DATASET:
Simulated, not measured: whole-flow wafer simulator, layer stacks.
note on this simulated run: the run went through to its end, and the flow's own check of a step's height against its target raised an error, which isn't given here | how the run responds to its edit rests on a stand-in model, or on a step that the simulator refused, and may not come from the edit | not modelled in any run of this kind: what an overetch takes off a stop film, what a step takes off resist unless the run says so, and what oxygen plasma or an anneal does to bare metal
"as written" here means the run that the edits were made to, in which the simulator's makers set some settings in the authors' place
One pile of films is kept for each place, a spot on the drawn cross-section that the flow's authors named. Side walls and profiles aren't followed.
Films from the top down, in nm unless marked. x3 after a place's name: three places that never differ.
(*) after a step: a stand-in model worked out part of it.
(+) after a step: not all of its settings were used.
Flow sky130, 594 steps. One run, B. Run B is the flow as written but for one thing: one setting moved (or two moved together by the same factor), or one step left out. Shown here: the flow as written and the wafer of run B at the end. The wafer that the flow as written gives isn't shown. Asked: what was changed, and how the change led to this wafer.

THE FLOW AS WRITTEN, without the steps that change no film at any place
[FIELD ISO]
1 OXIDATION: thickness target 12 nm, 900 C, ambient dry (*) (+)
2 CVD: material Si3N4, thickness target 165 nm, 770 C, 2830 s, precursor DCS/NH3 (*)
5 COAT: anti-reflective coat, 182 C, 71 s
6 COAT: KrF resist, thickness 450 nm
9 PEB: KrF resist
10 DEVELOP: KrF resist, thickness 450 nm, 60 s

WORK TASK: Reproduce the lines of the records exactly, from the first one through the line that contains "note on this".

TASK ANSWER:
Simulated, not measured: whole-flow wafer simulator, layer stacks.
note on this simulated run: the run went through to its end, and the flow's own check of a step's height against its target raised an error, which isn't given here | how the run responds to its edit rests on a stand-in model, or on a step that the simulator refused, and may not come from the edit | not modelled in any run of this kind: what an overetch takes off a stop film, what a step takes off resist unless the run says so, and what oxygen plasma or an anneal does to bare metal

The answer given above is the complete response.